Give back the lines of the records exactly, starting at the first and ending at the one with "Purpose: identify the".

[Dataset]

_ _ _ _ _

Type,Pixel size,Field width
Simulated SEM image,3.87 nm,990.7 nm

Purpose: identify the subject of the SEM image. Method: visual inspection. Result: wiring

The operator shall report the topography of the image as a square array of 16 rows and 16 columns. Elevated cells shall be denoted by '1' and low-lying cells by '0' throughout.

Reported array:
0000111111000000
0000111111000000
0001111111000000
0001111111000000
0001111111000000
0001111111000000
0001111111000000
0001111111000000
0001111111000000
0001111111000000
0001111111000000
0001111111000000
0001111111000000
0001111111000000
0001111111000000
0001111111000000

_ _ _ _ _

[Answer box]
Type,Pixel size,Field width
Simulated SEM image,3.87 nm,990.7 nm

Purpose: identify the subject of the SEM image. Method: visual inspection. Result: wiring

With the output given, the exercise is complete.